▶ Work task: Please start at the first line of the records beneath and quote each line exactly, ending with the line containing "The caption should".

(Listed entries)

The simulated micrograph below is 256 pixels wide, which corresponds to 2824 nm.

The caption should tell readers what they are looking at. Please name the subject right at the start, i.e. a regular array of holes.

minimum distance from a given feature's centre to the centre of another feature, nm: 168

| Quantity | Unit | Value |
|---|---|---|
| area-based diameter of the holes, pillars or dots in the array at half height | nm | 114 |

(End Listed entries)

▶ Written solution:
The simulated micrograph below is 256 pixels wide, which corresponds to 2824 nm.

The caption should tell readers what they are looking at. Please name the subject right at the start, i.e. a regular array of holes.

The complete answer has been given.